---------------

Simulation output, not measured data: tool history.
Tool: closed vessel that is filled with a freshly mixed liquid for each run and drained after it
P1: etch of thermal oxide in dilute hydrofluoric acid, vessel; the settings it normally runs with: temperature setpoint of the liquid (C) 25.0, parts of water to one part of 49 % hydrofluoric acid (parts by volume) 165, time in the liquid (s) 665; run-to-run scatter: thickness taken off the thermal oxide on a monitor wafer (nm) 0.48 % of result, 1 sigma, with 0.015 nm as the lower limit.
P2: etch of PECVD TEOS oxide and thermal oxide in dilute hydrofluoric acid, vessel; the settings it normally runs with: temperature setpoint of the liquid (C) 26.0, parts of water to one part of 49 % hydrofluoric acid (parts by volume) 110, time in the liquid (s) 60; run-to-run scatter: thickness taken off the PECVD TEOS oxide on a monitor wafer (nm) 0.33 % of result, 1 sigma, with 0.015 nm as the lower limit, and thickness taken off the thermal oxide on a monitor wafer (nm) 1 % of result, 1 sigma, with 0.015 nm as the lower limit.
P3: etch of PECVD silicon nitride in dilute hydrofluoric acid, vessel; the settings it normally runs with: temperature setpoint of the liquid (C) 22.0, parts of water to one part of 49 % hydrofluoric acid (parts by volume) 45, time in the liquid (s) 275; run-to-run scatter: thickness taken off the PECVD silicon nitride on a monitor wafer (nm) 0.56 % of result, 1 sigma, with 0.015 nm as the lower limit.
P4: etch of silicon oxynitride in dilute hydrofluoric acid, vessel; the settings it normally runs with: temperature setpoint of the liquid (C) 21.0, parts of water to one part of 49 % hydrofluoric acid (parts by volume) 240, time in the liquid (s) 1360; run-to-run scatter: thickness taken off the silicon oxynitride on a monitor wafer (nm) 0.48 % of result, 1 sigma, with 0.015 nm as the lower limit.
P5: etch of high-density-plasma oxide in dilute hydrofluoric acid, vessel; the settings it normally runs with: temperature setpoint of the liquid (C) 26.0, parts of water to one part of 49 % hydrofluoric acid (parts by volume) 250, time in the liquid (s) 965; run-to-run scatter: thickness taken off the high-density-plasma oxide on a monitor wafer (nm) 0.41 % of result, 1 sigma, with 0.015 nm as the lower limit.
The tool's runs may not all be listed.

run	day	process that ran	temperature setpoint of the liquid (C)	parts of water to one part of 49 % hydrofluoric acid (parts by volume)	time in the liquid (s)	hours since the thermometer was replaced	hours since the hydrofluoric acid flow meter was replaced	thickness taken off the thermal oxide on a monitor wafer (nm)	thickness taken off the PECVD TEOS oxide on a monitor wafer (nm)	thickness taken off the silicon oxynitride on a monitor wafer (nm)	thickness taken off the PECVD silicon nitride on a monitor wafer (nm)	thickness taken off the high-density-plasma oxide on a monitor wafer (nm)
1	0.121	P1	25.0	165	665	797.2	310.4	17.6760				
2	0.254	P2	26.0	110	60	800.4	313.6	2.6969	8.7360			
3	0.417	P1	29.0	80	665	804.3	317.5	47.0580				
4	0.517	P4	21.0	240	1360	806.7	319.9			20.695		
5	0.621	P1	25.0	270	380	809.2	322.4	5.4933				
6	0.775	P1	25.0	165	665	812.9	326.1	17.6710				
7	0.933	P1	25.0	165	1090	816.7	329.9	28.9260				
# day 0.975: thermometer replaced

---------------

Assignment: Exactly repeat the lines above, from the opening line through the one with "P4: etch of", and include nothing else.

Exercise result:
Simulation output, not measured data: tool history.
Tool: closed vessel that is filled with a freshly mixed liquid for each run and drained after it
P1: etch of thermal oxide in dilute hydrofluoric acid, vessel; the settings it normally runs with: temperature setpoint of the liquid (C) 25.0, parts of water to one part of 49 % hydrofluoric acid (parts by volume) 165, time in the liquid (s) 665; run-to-run scatter: thickness taken off the thermal oxide on a monitor wafer (nm) 0.48 % of result, 1 sigma, with 0.015 nm as the lower limit.
P2: etch of PECVD TEOS oxide and thermal oxide in dilute hydrofluoric acid, vessel; the settings it normally runs with: temperature setpoint of the liquid (C) 26.0, parts of water to one part of 49 % hydrofluoric acid (parts by volume) 110, time in the liquid (s) 60; run-to-run scatter: thickness taken off the PECVD TEOS oxide on a monitor wafer (nm) 0.33 % of result, 1 sigma, with 0.015 nm as the lower limit, and thickness taken off the thermal oxide on a monitor wafer (nm) 1 % of result, 1 sigma, with 0.015 nm as the lower limit.
P3: etch of PECVD silicon nitride in dilute hydrofluoric acid, vessel; the settings it normally runs with: temperature setpoint of the liquid (C) 22.0, parts of water to one part of 49 % hydrofluoric acid (parts by volume) 45, time in the liquid (s) 275; run-to-run scatter: thickness taken off the PECVD silicon nitride on a monitor wafer (nm) 0.56 % of result, 1 sigma, with 0.015 nm as the lower limit.
P4: etch of silicon oxynitride in dilute hydrofluoric acid, vessel; the settings it normally runs with: temperature setpoint of the liquid (C) 21.0, parts of water to one part of 49 % hydrofluoric acid (parts by volume) 240, time in the liquid (s) 1360; run-to-run scatter: thickness taken off the silicon oxynitride on a monitor wafer (nm) 0.48 % of result, 1 sigma, with 0.015 nm as the lower limit.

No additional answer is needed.